- Work item -
Exactly the lines from the opening of the data through the line containing "307.38 | 312.68 |" should be reproduced, please, with nothing added.

-- Record extracts follows --
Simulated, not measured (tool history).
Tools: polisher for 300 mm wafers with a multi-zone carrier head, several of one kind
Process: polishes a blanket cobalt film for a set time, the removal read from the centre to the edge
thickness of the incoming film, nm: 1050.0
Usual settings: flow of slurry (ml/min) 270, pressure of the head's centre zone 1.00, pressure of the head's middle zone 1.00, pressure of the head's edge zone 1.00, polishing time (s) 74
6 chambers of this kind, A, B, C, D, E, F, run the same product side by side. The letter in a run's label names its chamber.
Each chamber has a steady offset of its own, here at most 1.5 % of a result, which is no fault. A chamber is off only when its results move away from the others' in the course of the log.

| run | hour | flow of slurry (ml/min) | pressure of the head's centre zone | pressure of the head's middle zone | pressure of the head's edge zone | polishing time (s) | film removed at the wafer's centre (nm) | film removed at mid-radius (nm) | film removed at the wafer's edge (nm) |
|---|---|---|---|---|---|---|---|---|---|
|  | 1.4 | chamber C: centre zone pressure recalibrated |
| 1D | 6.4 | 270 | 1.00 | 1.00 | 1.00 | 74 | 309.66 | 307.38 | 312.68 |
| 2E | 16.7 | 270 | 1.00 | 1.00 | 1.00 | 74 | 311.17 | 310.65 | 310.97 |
-- Record extracts concluded --

- Expected answer -
Simulated, not measured (tool history).
Tools: polisher for 300 mm wafers with a multi-zone carrier head, several of one kind
Process: polishes a blanket cobalt film for a set time, the removal read from the centre to the edge
thickness of the incoming film, nm: 1050.0
Usual settings: flow of slurry (ml/min) 270, pressure of the head's centre zone 1.00, pressure of the head's middle zone 1.00, pressure of the head's edge zone 1.00, polishing time (s) 74
6 chambers of this kind, A, B, C, D, E, F, run the same product side by side. The letter in a run's label names its chamber.
Each chamber has a steady offset of its own, here at most 1.5 % of a result, which is no fault. A chamber is off only when its results move away from the others' in the course of the log.

| run | hour | flow of slurry (ml/min) | pressure of the head's centre zone | pressure of the head's middle zone | pressure of the head's edge zone | polishing time (s) | film removed at the wafer's centre (nm) | film removed at mid-radius (nm) | film removed at the wafer's edge (nm) |
|---|---|---|---|---|---|---|---|---|---|
|  | 1.4 | chamber C: centre zone pressure recalibrated |
| 1D | 6.4 | 270 | 1.00 | 1.00 | 1.00 | 74 | 309.66 | 307.38 | 312.68 |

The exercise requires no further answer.